- _Data_
• • • • •
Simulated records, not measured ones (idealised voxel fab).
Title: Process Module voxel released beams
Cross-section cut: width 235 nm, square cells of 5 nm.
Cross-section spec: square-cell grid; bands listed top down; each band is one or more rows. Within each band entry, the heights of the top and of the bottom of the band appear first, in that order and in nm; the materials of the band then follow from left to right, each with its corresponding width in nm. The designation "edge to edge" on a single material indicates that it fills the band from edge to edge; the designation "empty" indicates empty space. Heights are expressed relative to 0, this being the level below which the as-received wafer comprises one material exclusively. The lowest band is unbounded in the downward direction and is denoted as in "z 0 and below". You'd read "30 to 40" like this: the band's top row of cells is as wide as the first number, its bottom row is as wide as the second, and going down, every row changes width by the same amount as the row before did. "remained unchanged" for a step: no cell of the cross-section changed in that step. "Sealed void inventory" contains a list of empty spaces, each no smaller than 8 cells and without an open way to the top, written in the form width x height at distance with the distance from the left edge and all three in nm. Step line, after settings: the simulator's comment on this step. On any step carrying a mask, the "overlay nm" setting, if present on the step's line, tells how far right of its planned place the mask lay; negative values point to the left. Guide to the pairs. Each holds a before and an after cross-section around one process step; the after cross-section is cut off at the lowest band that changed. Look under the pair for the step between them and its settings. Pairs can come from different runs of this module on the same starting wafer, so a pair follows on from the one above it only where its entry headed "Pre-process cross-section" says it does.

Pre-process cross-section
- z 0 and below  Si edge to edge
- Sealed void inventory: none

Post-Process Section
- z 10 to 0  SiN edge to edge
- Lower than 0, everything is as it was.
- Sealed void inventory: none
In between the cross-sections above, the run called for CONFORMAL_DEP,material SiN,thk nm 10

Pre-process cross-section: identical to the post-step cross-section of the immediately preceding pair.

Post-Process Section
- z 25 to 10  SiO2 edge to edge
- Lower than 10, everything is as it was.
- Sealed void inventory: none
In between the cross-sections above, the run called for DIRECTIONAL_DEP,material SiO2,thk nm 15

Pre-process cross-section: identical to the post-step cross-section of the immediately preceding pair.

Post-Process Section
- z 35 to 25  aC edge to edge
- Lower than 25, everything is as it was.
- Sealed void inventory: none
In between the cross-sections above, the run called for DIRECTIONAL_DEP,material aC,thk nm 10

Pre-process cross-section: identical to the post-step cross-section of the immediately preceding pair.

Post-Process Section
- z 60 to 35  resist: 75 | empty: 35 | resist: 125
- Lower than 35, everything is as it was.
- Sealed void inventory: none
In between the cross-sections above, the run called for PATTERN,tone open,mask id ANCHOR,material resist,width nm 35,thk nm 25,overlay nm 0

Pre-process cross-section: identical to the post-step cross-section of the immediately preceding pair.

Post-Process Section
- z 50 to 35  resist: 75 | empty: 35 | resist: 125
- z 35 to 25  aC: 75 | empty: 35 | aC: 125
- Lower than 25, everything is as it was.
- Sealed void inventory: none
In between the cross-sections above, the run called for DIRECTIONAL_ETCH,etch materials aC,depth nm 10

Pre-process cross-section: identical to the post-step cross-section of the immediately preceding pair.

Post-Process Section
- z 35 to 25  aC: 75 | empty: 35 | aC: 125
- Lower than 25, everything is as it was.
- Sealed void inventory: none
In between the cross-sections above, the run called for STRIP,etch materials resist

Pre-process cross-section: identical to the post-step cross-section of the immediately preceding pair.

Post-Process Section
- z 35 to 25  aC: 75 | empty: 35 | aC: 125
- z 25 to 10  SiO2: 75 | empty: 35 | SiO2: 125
• • • • •

- _Action item_
Extract the lines above, from the first one through the one containing "Cross-section cut: width", and return only those, unchanged.

- _Task answer_
Simulated records, not measured ones (idealised voxel fab).
Title: Process Module voxel released beams
Cross-section cut: width 235 nm, square cells of 5 nm.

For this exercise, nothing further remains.